_Brief_.
Copy, exactly and without additions, every line in the records below from the one holding "Run 3, day 3.488: usual" through the one holding "Run 4, day 7.354: usual", both ends included.

_Data under study_.
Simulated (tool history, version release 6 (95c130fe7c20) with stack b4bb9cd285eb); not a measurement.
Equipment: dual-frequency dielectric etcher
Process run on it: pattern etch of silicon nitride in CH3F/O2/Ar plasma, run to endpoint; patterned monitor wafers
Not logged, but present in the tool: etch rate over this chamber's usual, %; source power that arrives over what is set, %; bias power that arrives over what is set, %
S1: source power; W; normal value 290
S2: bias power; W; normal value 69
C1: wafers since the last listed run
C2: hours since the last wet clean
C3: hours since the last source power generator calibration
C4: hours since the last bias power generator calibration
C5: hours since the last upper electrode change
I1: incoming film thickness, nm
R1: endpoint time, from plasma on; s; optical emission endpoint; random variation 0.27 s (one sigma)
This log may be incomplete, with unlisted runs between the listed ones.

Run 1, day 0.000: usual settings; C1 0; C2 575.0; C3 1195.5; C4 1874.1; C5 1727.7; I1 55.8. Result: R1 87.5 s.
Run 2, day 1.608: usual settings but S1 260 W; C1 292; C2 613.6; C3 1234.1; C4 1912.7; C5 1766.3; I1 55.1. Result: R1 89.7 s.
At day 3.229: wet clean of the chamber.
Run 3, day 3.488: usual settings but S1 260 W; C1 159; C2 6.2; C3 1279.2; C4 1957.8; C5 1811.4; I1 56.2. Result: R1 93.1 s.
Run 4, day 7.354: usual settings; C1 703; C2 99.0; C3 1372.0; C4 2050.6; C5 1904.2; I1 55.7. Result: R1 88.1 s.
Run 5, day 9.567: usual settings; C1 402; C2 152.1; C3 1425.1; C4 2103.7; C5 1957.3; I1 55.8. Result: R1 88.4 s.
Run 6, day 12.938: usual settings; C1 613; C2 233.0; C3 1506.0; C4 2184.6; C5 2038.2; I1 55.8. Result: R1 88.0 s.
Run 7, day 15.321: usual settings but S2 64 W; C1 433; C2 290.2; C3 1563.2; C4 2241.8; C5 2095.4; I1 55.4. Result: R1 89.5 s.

_Solution_.
Run 3, day 3.488: usual settings but S1 260 W; C1 159; C2 6.2; C3 1279.2; C4 1957.8; C5 1811.4; I1 56.2. Result: R1 93.1 s.
Run 4, day 7.354: usual settings; C1 703; C2 99.0; C3 1372.0; C4 2050.6; C5 1904.2; I1 55.7. Result: R1 88.1 s.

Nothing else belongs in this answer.